# [Exercise]
Nothing in the records should be altered; retype them all exactly.

# [Material shown]
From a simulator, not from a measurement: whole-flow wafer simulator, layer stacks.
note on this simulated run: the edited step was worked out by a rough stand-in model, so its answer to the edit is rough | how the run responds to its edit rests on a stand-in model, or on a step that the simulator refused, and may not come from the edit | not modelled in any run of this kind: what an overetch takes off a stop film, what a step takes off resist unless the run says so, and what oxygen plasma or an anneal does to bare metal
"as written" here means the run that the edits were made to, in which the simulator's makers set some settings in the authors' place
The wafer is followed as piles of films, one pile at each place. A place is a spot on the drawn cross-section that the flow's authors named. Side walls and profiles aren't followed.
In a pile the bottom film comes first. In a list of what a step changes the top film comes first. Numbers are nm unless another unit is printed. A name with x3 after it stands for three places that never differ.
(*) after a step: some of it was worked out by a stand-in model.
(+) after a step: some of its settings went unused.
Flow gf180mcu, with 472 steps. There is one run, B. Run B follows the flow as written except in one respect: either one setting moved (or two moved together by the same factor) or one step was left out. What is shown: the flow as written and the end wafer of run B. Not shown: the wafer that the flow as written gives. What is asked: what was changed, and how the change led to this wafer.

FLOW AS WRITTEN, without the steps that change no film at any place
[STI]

# [Expected answer]
From a simulator, not from a measurement: whole-flow wafer simulator, layer stacks.
note on this simulated run: the edited step was worked out by a rough stand-in model, so its answer to the edit is rough | how the run responds to its edit rests on a stand-in model, or on a step that the simulator refused, and may not come from the edit | not modelled in any run of this kind: what an overetch takes off a stop film, what a step takes off resist unless the run says so, and what oxygen plasma or an anneal does to bare metal
"as written" here means the run that the edits were made to, in which the simulator's makers set some settings in the authors' place
The wafer is followed as piles of films, one pile at each place. A place is a spot on the drawn cross-section that the flow's authors named. Side walls and profiles aren't followed.
In a pile the bottom film comes first. In a list of what a step changes the top film comes first. Numbers are nm unless another unit is printed. A name with x3 after it stands for three places that never differ.
(*) after a step: some of it was worked out by a stand-in model.
(+) after a step: some of its settings went unused.
Flow gf180mcu, with 472 steps. There is one run, B. Run B follows the flow as written except in one respect: either one setting moved (or two moved together by the same factor) or one step was left out. What is shown: the flow as written and the end wafer of run B. Not shown: the wafer that the flow as written gives. What is asked: what was changed, and how the change led to this wafer.

FLOW AS WRITTEN, without the steps that change no film at any place
[STI]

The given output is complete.